◆ **Work task**
Reproduce the first line of the material below and each line after it, exactly, through the line containing "The shortest centre-to-centre", and give nothing more.

◆ **Entries shown**
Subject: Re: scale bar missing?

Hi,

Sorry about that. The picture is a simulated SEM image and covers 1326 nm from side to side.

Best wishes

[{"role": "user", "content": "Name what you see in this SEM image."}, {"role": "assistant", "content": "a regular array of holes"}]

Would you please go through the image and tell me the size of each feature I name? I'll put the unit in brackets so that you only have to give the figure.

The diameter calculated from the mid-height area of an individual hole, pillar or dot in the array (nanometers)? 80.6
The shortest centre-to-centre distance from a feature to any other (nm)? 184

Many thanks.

◆ **Reply**
Subject: Re: scale bar missing?

Hi,

Sorry about that. The picture is a simulated SEM image and covers 1326 nm from side to side.

Best wishes

[{"role": "user", "content": "Name what you see in this SEM image."}, {"role": "assistant", "content": "a regular array of holes"}]

Would you please go through the image and tell me the size of each feature I name? I'll put the unit in brackets so that you only have to give the figure.

The diameter calculated from the mid-height area of an individual hole, pillar or dot in the array (nanometers)? 80.6
The shortest centre-to-centre distance from a feature to any other (nm)? 184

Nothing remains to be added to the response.